ACTION ITEM
Set each line of the data down exactly, please.

:: GIVEN INFORMATION
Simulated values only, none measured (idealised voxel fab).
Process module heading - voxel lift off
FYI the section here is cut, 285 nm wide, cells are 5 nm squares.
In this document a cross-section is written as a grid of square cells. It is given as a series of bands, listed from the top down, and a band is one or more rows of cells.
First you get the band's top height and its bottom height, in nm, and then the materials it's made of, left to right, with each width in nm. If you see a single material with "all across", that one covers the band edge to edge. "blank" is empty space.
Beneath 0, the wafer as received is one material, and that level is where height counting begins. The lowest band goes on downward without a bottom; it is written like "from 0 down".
::::

TASK OUTPUT
Simulated values only, none measured (idealised voxel fab).
Process module heading - voxel lift off
FYI the section here is cut, 285 nm wide, cells are 5 nm squares.
In this document a cross-section is written as a grid of square cells. It is given as a series of bands, listed from the top down, and a band is one or more rows of cells.
First you get the band's top height and its bottom height, in nm, and then the materials it's made of, left to right, with each width in nm. If you see a single material with "all across", that one covers the band edge to edge. "blank" is empty space.
Beneath 0, the wafer as received is one material, and that level is where height counting begins. The lowest band goes on downward without a bottom; it is written like "from 0 down".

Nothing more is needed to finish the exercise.